Provided records:
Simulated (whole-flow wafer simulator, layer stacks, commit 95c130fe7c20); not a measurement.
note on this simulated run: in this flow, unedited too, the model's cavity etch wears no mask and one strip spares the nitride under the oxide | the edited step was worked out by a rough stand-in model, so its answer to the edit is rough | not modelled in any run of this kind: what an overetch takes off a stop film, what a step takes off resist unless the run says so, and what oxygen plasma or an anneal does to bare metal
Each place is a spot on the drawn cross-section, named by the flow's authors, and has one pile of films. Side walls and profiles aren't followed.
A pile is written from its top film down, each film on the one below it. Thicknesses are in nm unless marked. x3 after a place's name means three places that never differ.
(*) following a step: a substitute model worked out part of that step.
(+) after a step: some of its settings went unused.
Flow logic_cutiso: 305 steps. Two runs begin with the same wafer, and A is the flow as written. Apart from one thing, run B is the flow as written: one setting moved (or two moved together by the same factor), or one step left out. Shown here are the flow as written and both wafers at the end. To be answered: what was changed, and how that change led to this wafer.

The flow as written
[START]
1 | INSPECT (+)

Work order:
The data above must be repeated in its entirety, exactly as given.

Worked solution:
Simulated (whole-flow wafer simulator, layer stacks, commit 95c130fe7c20); not a measurement.
note on this simulated run: in this flow, unedited too, the model's cavity etch wears no mask and one strip spares the nitride under the oxide | the edited step was worked out by a rough stand-in model, so its answer to the edit is rough | not modelled in any run of this kind: what an overetch takes off a stop film, what a step takes off resist unless the run says so, and what oxygen plasma or an anneal does to bare metal
Each place is a spot on the drawn cross-section, named by the flow's authors, and has one pile of films. Side walls and profiles aren't followed.
A pile is written from its top film down, each film on the one below it. Thicknesses are in nm unless marked. x3 after a place's name means three places that never differ.
(*) following a step: a substitute model worked out part of that step.
(+) after a step: some of its settings went unused.
Flow logic_cutiso: 305 steps. Two runs begin with the same wafer, and A is the flow as written. Apart from one thing, run B is the flow as written: one setting moved (or two moved together by the same factor), or one step left out. Shown here are the flow as written and both wafers at the end. To be answered: what was changed, and how that change led to this wafer.

The flow as written
[START]
1 | INSPECT (+)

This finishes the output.